ACTIVITY
Would you repeat each line below precisely as it stands?

INFORMATION PROVIDED
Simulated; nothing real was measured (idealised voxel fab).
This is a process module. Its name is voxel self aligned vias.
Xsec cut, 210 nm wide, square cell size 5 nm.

SOLUTION
Simulated; nothing real was measured (idealised voxel fab).
This is a process module. Its name is voxel self aligned vias.
Xsec cut, 210 nm wide, square cell size 5 nm.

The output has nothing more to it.